Work instruction
Only one stretch of the data below is wanted: the lines from the one with "8 EPI: material" through the one with "23 ETCH: chemistry", repeated exactly.

** Opening Dataset entries block **
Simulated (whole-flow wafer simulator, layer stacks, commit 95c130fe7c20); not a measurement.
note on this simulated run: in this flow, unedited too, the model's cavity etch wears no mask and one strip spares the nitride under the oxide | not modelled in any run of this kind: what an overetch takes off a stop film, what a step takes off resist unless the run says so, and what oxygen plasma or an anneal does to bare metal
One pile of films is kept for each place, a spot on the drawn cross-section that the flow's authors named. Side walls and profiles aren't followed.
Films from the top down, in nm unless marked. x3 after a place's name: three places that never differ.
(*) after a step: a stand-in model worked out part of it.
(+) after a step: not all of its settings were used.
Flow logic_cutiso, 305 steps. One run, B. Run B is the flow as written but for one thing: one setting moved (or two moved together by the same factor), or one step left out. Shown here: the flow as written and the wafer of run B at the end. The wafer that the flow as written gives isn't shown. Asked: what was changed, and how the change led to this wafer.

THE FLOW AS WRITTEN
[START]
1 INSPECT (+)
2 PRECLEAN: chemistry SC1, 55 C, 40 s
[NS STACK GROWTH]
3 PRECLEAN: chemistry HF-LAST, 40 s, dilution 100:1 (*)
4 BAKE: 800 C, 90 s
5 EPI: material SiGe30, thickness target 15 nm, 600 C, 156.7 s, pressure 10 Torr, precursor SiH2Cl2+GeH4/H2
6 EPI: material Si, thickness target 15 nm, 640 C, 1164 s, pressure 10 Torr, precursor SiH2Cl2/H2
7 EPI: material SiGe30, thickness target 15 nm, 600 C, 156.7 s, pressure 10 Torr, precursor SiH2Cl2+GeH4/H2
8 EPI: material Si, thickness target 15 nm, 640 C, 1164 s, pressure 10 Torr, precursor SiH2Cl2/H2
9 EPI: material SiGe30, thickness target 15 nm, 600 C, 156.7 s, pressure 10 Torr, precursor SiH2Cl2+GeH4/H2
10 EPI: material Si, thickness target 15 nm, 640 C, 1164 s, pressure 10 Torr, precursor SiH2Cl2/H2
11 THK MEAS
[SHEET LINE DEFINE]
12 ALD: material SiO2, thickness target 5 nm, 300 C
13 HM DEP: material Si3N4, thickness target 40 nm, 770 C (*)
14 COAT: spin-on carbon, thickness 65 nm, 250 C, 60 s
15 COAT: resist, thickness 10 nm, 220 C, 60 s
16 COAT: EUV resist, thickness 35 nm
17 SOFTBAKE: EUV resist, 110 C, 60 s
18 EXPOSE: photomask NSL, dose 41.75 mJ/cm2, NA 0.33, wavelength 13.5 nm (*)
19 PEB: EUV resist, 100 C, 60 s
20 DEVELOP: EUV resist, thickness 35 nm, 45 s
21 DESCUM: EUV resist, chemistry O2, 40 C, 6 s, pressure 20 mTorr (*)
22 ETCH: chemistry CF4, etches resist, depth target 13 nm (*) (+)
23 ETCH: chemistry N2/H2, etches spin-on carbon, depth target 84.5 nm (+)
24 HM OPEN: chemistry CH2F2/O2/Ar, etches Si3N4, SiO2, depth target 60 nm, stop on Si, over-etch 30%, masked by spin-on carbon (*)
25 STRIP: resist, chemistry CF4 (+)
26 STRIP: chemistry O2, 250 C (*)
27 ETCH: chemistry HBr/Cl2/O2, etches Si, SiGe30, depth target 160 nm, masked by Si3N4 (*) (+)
** Closing Dataset entries block **

Answer box
8 EPI: material Si, thickness target 15 nm, 640 C, 1164 s, pressure 10 Torr, precursor SiH2Cl2/H2
9 EPI: material SiGe30, thickness target 15 nm, 600 C, 156.7 s, pressure 10 Torr, precursor SiH2Cl2+GeH4/H2
10 EPI: material Si, thickness target 15 nm, 640 C, 1164 s, pressure 10 Torr, precursor SiH2Cl2/H2
11 THK MEAS
[SHEET LINE DEFINE]
12 ALD: material SiO2, thickness target 5 nm, 300 C
13 HM DEP: material Si3N4, thickness target 40 nm, 770 C (*)
14 COAT: spin-on carbon, thickness 65 nm, 250 C, 60 s
15 COAT: resist, thickness 10 nm, 220 C, 60 s
16 COAT: EUV resist, thickness 35 nm
17 SOFTBAKE: EUV resist, 110 C, 60 s
18 EXPOSE: photomask NSL, dose 41.75 mJ/cm2, NA 0.33, wavelength 13.5 nm (*)
19 PEB: EUV resist, 100 C, 60 s
20 DEVELOP: EUV resist, thickness 35 nm, 45 s
21 DESCUM: EUV resist, chemistry O2, 40 C, 6 s, pressure 20 mTorr (*)
22 ETCH: chemistry CF4, etches resist, depth target 13 nm (*) (+)
23 ETCH: chemistry N2/H2, etches spin-on carbon, depth target 84.5 nm (+)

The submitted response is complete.